* Assignment *
In the data below, the answer is the run of lines from the line containing "image width: 2670 nm" through the line containing "---XXXX---------XXX----------XXX", both included; print it exactly and nothing else.

____________________
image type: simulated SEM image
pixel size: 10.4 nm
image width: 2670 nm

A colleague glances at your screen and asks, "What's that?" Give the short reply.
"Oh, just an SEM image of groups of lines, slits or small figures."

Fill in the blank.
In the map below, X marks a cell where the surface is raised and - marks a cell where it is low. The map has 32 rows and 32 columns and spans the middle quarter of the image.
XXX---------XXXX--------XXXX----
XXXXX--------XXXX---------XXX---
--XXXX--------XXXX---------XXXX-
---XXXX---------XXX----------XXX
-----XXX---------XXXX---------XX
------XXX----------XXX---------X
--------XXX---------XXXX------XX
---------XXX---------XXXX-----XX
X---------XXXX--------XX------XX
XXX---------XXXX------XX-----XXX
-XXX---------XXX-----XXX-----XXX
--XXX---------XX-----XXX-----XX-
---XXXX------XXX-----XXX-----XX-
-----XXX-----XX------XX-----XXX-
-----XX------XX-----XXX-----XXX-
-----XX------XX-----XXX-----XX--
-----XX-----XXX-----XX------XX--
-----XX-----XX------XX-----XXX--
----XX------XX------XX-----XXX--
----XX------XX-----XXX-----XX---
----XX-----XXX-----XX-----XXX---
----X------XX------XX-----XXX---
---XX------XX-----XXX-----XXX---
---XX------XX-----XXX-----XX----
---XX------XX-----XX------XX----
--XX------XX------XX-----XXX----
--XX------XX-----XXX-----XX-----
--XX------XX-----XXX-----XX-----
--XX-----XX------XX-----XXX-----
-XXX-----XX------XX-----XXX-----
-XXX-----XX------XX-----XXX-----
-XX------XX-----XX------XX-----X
____________________

* Task solution *
image width: 2670 nm

A colleague glances at your screen and asks, "What's that?" Give the short reply.
"Oh, just an SEM image of groups of lines, slits or small figures."

Fill in the blank.
In the map below, X marks a cell where the surface is raised and - marks a cell where it is low. The map has 32 rows and 32 columns and spans the middle quarter of the image.
XXX---------XXXX--------XXXX----
XXXXX--------XXXX---------XXX---
--XXXX--------XXXX---------XXXX-
---XXXX---------XXX----------XXX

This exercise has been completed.